WORK REQUEST: All lines from the start of the listing below through the line containing "[SHEET LINE DEFINE]" are to be written out again exactly, and no others.

◇ ◇ ◇ ◇ ◇

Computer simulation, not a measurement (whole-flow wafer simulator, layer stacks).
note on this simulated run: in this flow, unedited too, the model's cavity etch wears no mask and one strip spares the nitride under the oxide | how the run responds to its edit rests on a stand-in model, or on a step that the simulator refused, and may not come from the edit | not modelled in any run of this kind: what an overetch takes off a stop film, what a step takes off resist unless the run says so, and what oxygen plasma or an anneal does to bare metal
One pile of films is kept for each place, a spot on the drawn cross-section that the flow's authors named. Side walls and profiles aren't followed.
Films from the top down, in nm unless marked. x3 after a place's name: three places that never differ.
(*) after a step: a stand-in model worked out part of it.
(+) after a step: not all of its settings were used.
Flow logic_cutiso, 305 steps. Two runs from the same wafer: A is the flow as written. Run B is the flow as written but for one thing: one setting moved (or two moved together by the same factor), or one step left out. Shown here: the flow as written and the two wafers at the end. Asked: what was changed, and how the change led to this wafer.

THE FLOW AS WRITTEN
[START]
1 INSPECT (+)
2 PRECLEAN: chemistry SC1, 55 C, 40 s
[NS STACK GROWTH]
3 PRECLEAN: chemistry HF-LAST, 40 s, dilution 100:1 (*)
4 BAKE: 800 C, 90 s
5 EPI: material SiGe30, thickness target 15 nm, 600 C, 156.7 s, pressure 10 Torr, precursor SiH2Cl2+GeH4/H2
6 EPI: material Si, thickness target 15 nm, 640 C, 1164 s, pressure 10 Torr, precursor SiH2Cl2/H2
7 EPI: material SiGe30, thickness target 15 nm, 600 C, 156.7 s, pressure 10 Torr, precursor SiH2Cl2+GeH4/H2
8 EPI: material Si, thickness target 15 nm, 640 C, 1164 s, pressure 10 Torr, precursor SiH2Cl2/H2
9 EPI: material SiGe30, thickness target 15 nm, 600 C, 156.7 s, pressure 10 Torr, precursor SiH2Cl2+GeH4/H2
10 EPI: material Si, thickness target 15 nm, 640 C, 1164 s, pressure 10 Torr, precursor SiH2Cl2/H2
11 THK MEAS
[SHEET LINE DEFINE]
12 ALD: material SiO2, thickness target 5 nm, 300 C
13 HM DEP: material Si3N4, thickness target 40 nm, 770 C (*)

◇ ◇ ◇ ◇ ◇

REPLY:
Computer simulation, not a measurement (whole-flow wafer simulator, layer stacks).
note on this simulated run: in this flow, unedited too, the model's cavity etch wears no mask and one strip spares the nitride under the oxide | how the run responds to its edit rests on a stand-in model, or on a step that the simulator refused, and may not come from the edit | not modelled in any run of this kind: what an overetch takes off a stop film, what a step takes off resist unless the run says so, and what oxygen plasma or an anneal does to bare metal
One pile of films is kept for each place, a spot on the drawn cross-section that the flow's authors named. Side walls and profiles aren't followed.
Films from the top down, in nm unless marked. x3 after a place's name: three places that never differ.
(*) after a step: a stand-in model worked out part of it.
(+) after a step: not all of its settings were used.
Flow logic_cutiso, 305 steps. Two runs from the same wafer: A is the flow as written. Run B is the flow as written but for one thing: one setting moved (or two moved together by the same factor), or one step left out. Shown here: the flow as written and the two wafers at the end. Asked: what was changed, and how the change led to this wafer.

THE FLOW AS WRITTEN
[START]
1 INSPECT (+)
2 PRECLEAN: chemistry SC1, 55 C, 40 s
[NS STACK GROWTH]
3 PRECLEAN: chemistry HF-LAST, 40 s, dilution 100:1 (*)
4 BAKE: 800 C, 90 s
5 EPI: material SiGe30, thickness target 15 nm, 600 C, 156.7 s, pressure 10 Torr, precursor SiH2Cl2+GeH4/H2
6 EPI: material Si, thickness target 15 nm, 640 C, 1164 s, pressure 10 Torr, precursor SiH2Cl2/H2
7 EPI: material SiGe30, thickness target 15 nm, 600 C, 156.7 s, pressure 10 Torr, precursor SiH2Cl2+GeH4/H2
8 EPI: material Si, thickness target 15 nm, 640 C, 1164 s, pressure 10 Torr, precursor SiH2Cl2/H2
9 EPI: material SiGe30, thickness target 15 nm, 600 C, 156.7 s, pressure 10 Torr, precursor SiH2Cl2+GeH4/H2
10 EPI: material Si, thickness target 15 nm, 640 C, 1164 s, pressure 10 Torr, precursor SiH2Cl2/H2
11 THK MEAS
[SHEET LINE DEFINE]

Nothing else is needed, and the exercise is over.